Reproduce each entry below verbatim.

::: SUPPLIED DATA

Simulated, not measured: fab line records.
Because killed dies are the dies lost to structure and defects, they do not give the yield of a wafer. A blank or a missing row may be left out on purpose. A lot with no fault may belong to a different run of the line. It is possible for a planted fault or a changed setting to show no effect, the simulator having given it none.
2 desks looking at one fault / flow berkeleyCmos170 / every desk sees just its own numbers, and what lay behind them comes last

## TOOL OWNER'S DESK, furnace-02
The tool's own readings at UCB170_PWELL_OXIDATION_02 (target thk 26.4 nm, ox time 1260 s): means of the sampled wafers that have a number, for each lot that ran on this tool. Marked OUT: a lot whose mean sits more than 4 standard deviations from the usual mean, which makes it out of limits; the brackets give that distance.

::::::

## EXERCISE RESPONSE
Simulated, not measured: fab line records.
Because killed dies are the dies lost to structure and defects, they do not give the yield of a wafer. A blank or a missing row may be left out on purpose. A lot with no fault may belong to a different run of the line. It is possible for a planted fault or a changed setting to show no effect, the simulator having given it none.
2 desks looking at one fault / flow berkeleyCmos170 / every desk sees just its own numbers, and what lay behind them comes last

## TOOL OWNER'S DESK, furnace-02
The tool's own readings at UCB170_PWELL_OXIDATION_02 (target thk 26.4 nm, ox time 1260 s): means of the sampled wafers that have a number, for each lot that ran on this tool. Marked OUT: a lot whose mean sits more than 4 standard deviations from the usual mean, which makes it out of limits; the brackets give that distance.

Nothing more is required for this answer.